▶ **Work request**
Please repeat the whole listing verbatim.

▶ **Data for review**
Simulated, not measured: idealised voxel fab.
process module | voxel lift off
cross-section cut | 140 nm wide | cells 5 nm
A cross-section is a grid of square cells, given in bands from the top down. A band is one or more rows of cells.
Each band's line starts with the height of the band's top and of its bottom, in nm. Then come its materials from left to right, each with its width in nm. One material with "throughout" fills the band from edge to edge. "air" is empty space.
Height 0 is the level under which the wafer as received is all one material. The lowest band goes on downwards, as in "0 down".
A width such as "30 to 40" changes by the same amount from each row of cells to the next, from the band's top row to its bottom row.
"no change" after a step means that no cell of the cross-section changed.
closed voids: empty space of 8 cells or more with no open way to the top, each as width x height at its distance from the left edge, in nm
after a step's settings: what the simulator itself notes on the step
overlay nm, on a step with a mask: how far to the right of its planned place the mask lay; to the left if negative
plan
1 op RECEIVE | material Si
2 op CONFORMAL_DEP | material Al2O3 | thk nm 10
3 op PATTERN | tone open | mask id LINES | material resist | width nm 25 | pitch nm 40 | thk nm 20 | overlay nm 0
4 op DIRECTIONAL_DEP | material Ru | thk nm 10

▶ **Response box**
Simulated, not measured: idealised voxel fab.
process module | voxel lift off
cross-section cut | 140 nm wide | cells 5 nm
A cross-section is a grid of square cells, given in bands from the top down. A band is one or more rows of cells.
Each band's line starts with the height of the band's top and of its bottom, in nm. Then come its materials from left to right, each with its width in nm. One material with "throughout" fills the band from edge to edge. "air" is empty space.
Height 0 is the level under which the wafer as received is all one material. The lowest band goes on downwards, as in "0 down".
A width such as "30 to 40" changes by the same amount from each row of cells to the next, from the band's top row to its bottom row.
"no change" after a step means that no cell of the cross-section changed.
closed voids: empty space of 8 cells or more with no open way to the top, each as width x height at its distance from the left edge, in nm
after a step's settings: what the simulator itself notes on the step
overlay nm, on a step with a mask: how far to the right of its planned place the mask lay; to the left if negative
plan
1 op RECEIVE | material Si
2 op CONFORMAL_DEP | material Al2O3 | thk nm 10
3 op PATTERN | tone open | mask id LINES | material resist | width nm 25 | pitch nm 40 | thk nm 20 | overlay nm 0
4 op DIRECTIONAL_DEP | material Ru | thk nm 10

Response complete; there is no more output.